• Task item:
The lines from the start of the data through the line with "Rule: a lot" are to be returned verbatim; all later lines are to be omitted.

════

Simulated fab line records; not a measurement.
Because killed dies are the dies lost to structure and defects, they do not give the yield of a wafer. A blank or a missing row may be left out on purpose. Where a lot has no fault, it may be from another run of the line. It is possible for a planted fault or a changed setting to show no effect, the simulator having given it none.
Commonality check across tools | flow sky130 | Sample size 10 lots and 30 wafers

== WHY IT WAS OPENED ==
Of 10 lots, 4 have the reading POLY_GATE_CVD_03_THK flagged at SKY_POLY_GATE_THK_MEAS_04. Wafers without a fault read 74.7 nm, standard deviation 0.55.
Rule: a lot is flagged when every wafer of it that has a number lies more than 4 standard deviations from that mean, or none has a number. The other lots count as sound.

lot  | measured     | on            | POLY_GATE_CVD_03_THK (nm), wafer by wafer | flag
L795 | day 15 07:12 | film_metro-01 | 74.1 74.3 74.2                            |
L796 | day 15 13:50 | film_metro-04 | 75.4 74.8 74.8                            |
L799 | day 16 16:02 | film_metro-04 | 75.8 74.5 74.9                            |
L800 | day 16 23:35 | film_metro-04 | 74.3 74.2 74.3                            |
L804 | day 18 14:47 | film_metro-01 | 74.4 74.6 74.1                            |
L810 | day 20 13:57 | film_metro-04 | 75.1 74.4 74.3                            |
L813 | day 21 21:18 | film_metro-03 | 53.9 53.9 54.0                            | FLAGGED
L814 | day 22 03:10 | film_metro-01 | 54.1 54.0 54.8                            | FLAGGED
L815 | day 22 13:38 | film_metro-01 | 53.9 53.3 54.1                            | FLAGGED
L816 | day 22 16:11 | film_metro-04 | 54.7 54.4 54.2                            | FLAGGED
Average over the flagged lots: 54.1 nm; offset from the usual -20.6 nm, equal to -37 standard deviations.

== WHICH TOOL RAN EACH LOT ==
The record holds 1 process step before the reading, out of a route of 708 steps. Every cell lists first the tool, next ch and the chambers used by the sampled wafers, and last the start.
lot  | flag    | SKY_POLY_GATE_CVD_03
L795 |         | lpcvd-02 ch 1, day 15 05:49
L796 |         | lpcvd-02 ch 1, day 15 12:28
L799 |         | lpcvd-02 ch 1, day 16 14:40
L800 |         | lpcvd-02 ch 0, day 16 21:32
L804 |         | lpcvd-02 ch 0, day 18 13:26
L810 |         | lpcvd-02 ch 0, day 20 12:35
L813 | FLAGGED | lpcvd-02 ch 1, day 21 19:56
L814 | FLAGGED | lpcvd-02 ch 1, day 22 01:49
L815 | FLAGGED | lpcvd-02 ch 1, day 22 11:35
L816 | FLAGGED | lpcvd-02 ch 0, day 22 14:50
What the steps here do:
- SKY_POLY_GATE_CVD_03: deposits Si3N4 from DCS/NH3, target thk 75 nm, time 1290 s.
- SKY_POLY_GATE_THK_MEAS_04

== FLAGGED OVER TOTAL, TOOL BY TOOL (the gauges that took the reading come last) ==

════

• Answer area:
Simulated fab line records; not a measurement.
Because killed dies are the dies lost to structure and defects, they do not give the yield of a wafer. A blank or a missing row may be left out on purpose. Where a lot has no fault, it may be from another run of the line. It is possible for a planted fault or a changed setting to show no effect, the simulator having given it none.
Commonality check across tools | flow sky130 | Sample size 10 lots and 30 wafers

== WHY IT WAS OPENED ==
Of 10 lots, 4 have the reading POLY_GATE_CVD_03_THK flagged at SKY_POLY_GATE_THK_MEAS_04. Wafers without a fault read 74.7 nm, standard deviation 0.55.
Rule: a lot is flagged when every wafer of it that has a number lies more than 4 standard deviations from that mean, or none has a number. The other lots count as sound.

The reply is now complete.